SUPPLIED ENTRIES:
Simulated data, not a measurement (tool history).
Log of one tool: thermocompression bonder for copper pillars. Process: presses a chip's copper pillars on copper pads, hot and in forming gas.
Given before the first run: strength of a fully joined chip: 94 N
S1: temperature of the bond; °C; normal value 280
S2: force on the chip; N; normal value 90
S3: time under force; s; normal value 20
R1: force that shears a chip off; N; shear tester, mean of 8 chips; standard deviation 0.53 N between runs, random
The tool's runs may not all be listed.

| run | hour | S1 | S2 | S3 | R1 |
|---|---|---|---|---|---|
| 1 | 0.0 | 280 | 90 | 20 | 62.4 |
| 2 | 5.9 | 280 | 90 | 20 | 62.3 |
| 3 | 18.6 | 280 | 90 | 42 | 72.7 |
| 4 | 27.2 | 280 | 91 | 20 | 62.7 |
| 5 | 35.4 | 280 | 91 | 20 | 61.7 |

WORK TASK: Would you please repeat exactly the lines above, starting at the line with "Given before the" and stopping at the line with "20 | 62.7 |", both included?

EXERCISE RESULT:
Given before the first run: strength of a fully joined chip: 94 N
S1: temperature of the bond; °C; normal value 280
S2: force on the chip; N; normal value 90
S3: time under force; s; normal value 20
R1: force that shears a chip off; N; shear tester, mean of 8 chips; standard deviation 0.53 N between runs, random
The tool's runs may not all be listed.

| run | hour | S1 | S2 | S3 | R1 |
|---|---|---|---|---|---|
| 1 | 0.0 | 280 | 90 | 20 | 62.4 |
| 2 | 5.9 | 280 | 90 | 20 | 62.3 |
| 3 | 18.6 | 280 | 90 | 42 | 72.7 |
| 4 | 27.2 | 280 | 91 | 20 | 62.7 |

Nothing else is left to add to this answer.